DATA SUPPLIED below:

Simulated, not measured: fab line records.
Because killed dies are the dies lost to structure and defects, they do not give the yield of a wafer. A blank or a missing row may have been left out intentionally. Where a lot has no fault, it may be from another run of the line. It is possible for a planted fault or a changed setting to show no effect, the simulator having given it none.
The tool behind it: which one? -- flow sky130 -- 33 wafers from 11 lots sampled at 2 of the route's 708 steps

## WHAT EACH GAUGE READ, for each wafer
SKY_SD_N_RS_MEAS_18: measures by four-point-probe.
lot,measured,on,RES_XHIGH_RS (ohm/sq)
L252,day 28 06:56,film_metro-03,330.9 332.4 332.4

End of DATA SUPPLIED.

→ **REQUIREMENT**
Could you produce an exact copy of the whole listing?

→ **ANSWER BOX**
Simulated, not measured: fab line records.
Because killed dies are the dies lost to structure and defects, they do not give the yield of a wafer. A blank or a missing row may have been left out intentionally. Where a lot has no fault, it may be from another run of the line. It is possible for a planted fault or a changed setting to show no effect, the simulator having given it none.
The tool behind it: which one? -- flow sky130 -- 33 wafers from 11 lots sampled at 2 of the route's 708 steps

## WHAT EACH GAUGE READ, for each wafer
SKY_SD_N_RS_MEAS_18: measures by four-point-probe.
lot,measured,on,RES_XHIGH_RS (ohm/sq)
L252,day 28 06:56,film_metro-03,330.9 332.4 332.4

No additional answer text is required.